**Action item:**
Exactly the lines from the start of the data below through the line containing "note on this" must be returned, and no others.

**Provided data:**
[Start of Attachment]

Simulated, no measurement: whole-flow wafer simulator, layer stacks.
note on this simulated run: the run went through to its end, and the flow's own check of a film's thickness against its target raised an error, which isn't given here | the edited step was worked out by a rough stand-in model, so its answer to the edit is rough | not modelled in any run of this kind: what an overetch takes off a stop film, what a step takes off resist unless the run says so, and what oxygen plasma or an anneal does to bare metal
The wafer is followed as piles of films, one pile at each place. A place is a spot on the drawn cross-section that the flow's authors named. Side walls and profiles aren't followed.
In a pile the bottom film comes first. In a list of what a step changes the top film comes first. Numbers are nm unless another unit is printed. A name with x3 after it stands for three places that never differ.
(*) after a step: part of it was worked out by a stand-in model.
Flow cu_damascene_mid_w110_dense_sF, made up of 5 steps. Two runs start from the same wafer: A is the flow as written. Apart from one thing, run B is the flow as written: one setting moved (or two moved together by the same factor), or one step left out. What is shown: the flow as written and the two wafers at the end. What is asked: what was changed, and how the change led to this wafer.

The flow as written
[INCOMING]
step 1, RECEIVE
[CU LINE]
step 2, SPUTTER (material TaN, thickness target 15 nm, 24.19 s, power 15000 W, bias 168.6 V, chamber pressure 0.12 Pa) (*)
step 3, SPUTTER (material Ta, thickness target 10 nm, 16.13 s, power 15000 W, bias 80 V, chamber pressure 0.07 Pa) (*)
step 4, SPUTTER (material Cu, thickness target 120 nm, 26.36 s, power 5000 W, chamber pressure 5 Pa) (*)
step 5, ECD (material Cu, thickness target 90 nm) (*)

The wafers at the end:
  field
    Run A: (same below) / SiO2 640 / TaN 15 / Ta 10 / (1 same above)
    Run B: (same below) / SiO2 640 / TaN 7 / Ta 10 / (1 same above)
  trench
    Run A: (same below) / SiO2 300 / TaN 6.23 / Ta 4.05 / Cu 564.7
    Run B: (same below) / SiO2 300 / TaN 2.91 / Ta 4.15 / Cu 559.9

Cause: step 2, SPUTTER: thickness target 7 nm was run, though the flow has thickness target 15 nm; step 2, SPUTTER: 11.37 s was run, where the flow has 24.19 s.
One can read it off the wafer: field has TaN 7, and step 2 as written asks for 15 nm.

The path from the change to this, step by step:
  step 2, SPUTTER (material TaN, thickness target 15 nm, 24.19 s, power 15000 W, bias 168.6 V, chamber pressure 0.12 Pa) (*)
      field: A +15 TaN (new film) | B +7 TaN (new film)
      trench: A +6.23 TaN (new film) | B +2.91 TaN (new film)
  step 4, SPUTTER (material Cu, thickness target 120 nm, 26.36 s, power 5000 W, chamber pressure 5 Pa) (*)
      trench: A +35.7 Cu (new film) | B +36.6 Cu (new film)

[End of Attachment]

**Answer box:**
Simulated, no measurement: whole-flow wafer simulator, layer stacks.
note on this simulated run: the run went through to its end, and the flow's own check of a film's thickness against its target raised an error, which isn't given here | the edited step was worked out by a rough stand-in model, so its answer to the edit is rough | not modelled in any run of this kind: what an overetch takes off a stop film, what a step takes off resist unless the run says so, and what oxygen plasma or an anneal does to bare metal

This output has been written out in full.